*DATA FOR REVIEW:*
#####

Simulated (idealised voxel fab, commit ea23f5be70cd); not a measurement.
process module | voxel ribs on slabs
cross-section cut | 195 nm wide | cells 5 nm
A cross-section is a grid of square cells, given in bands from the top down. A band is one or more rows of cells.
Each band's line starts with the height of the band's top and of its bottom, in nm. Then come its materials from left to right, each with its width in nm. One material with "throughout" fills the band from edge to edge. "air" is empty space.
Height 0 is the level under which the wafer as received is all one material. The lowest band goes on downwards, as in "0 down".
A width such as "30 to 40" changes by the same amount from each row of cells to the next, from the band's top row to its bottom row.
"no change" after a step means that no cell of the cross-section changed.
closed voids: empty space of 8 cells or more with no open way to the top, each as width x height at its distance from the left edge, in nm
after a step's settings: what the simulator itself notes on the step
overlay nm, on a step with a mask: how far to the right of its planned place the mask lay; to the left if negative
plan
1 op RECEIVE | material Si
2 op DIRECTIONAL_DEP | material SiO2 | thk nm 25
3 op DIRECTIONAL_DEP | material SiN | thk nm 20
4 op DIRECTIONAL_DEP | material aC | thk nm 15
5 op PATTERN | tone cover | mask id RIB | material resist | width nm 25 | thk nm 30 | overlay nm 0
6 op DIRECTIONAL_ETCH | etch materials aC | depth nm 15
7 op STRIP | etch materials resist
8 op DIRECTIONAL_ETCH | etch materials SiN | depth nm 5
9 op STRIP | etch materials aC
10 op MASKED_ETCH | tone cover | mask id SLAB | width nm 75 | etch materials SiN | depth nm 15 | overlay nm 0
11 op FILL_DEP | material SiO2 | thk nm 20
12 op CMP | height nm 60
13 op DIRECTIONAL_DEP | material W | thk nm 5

#####

*WORK REQUEST:* In the entries above, find the line holding "Height 0 is" and the line holding "the cross-section changed.", then retype exactly those two lines and every line between them, and nothing else.

*ANSWER AREA:*
Height 0 is the level under which the wafer as received is all one material. The lowest band goes on downwards, as in "0 down".
A width such as "30 to 40" changes by the same amount from each row of cells to the next, from the band's top row to its bottom row.
"no change" after a step means that no cell of the cross-section changed.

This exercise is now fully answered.